• WORK TASK
Below are some records. Set each one down exactly as it reads.

• GIVEN ENTRIES
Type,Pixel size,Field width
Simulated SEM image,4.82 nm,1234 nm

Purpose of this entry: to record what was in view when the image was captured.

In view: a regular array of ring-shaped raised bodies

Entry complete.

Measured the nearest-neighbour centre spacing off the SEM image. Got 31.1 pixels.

• EXERCISE OUTPUT
Type,Pixel size,Field width
Simulated SEM image,4.82 nm,1234 nm

Purpose of this entry: to record what was in view when the image was captured.

In view: a regular array of ring-shaped raised bodies

Entry complete.

Measured the nearest-neighbour centre spacing off the SEM image. Got 31.1 pixels.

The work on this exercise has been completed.